» Assignment
A full, exact copy of the records below is the required answer.

◇ ◇ ◇ ◇ ◇ ◇ ◇

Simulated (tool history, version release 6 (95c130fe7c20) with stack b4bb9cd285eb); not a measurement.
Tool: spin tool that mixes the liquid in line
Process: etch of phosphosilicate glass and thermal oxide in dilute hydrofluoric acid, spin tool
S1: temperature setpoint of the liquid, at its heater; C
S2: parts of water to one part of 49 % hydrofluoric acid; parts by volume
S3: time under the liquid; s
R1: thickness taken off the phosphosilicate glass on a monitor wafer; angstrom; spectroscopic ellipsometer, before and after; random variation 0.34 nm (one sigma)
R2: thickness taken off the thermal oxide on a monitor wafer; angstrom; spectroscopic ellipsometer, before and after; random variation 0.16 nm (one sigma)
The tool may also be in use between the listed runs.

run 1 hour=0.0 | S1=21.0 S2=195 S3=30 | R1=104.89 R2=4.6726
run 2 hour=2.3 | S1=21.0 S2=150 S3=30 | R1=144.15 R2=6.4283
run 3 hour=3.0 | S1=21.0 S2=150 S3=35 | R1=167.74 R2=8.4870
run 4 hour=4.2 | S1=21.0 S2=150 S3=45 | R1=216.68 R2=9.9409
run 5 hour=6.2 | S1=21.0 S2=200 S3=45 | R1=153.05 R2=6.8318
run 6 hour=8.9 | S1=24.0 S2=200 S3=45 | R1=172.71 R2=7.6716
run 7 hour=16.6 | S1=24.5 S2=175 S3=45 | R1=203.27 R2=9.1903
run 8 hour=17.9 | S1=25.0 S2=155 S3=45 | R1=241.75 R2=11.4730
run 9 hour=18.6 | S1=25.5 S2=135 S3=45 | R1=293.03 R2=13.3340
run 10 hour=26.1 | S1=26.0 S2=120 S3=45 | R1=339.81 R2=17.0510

◇ ◇ ◇ ◇ ◇ ◇ ◇

» Exercise solution
Simulated (tool history, version release 6 (95c130fe7c20) with stack b4bb9cd285eb); not a measurement.
Tool: spin tool that mixes the liquid in line
Process: etch of phosphosilicate glass and thermal oxide in dilute hydrofluoric acid, spin tool
S1: temperature setpoint of the liquid, at its heater; C
S2: parts of water to one part of 49 % hydrofluoric acid; parts by volume
S3: time under the liquid; s
R1: thickness taken off the phosphosilicate glass on a monitor wafer; angstrom; spectroscopic ellipsometer, before and after; random variation 0.34 nm (one sigma)
R2: thickness taken off the thermal oxide on a monitor wafer; angstrom; spectroscopic ellipsometer, before and after; random variation 0.16 nm (one sigma)
The tool may also be in use between the listed runs.

run 1 hour=0.0 | S1=21.0 S2=195 S3=30 | R1=104.89 R2=4.6726
run 2 hour=2.3 | S1=21.0 S2=150 S3=30 | R1=144.15 R2=6.4283
run 3 hour=3.0 | S1=21.0 S2=150 S3=35 | R1=167.74 R2=8.4870
run 4 hour=4.2 | S1=21.0 S2=150 S3=45 | R1=216.68 R2=9.9409
run 5 hour=6.2 | S1=21.0 S2=200 S3=45 | R1=153.05 R2=6.8318
run 6 hour=8.9 | S1=24.0 S2=200 S3=45 | R1=172.71 R2=7.6716
run 7 hour=16.6 | S1=24.5 S2=175 S3=45 | R1=203.27 R2=9.1903
run 8 hour=17.9 | S1=25.0 S2=155 S3=45 | R1=241.75 R2=11.4730
run 9 hour=18.6 | S1=25.5 S2=135 S3=45 | R1=293.03 R2=13.3340
run 10 hour=26.1 | S1=26.0 S2=120 S3=45 | R1=339.81 R2=17.0510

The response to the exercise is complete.